[Activity]
From the data underneath, reproduce exactly the stretch that begins at the line with "TRAINEE: I can" and ends after the line with "Measured the width".

[Records shown]
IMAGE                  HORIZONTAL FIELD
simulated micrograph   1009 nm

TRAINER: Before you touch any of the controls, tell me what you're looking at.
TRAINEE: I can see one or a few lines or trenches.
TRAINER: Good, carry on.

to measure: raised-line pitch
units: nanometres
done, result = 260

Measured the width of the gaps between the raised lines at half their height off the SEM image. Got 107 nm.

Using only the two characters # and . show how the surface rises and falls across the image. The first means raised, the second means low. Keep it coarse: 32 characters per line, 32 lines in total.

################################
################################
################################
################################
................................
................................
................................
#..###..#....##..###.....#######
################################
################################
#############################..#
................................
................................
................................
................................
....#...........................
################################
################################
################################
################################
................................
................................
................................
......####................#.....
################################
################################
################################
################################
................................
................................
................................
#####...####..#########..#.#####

[Reply]
TRAINEE: I can see one or a few lines or trenches.
TRAINER: Good, carry on.

to measure: raised-line pitch
units: nanometres
done, result = 260

Measured the width of the gaps between the raised lines at half their height off the SEM image. Got 107 nm.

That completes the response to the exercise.